····················

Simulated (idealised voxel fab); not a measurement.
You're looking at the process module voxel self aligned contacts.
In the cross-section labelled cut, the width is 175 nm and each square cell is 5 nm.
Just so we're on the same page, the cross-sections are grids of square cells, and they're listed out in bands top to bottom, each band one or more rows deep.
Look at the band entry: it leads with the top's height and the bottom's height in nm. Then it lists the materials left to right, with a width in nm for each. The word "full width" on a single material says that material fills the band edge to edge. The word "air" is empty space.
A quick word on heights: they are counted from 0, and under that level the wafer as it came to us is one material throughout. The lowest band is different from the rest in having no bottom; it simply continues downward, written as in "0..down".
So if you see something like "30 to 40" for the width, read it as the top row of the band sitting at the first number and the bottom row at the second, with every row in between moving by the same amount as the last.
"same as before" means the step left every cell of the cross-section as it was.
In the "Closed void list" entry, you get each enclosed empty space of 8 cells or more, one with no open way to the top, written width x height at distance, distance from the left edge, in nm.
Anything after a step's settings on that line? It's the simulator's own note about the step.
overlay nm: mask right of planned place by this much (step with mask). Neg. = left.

····················

Repeat every record, keeping each line exactly as it is.

Simulated (idealised voxel fab); not a measurement.
You're looking at the process module voxel self aligned contacts.
In the cross-section labelled cut, the width is 175 nm and each square cell is 5 nm.
Just so we're on the same page, the cross-sections are grids of square cells, and they're listed out in bands top to bottom, each band one or more rows deep.
Look at the band entry: it leads with the top's height and the bottom's height in nm. Then it lists the materials left to right, with a width in nm for each. The word "full width" on a single material says that material fills the band edge to edge. The word "air" is empty space.
A quick word on heights: they are counted from 0, and under that level the wafer as it came to us is one material throughout. The lowest band is different from the rest in having no bottom; it simply continues downward, written as in "0..down".
So if you see something like "30 to 40" for the width, read it as the top row of the band sitting at the first number and the bottom row at the second, with every row in between moving by the same amount as the last.
"same as before" means the step left every cell of the cross-section as it was.
In the "Closed void list" entry, you get each enclosed empty space of 8 cells or more, one with no open way to the top, written width x height at distance, distance from the left edge, in nm.
Anything after a step's settings on that line? It's the simulator's own note about the step.
overlay nm: mask right of planned place by this much (step with mask). Neg. = left.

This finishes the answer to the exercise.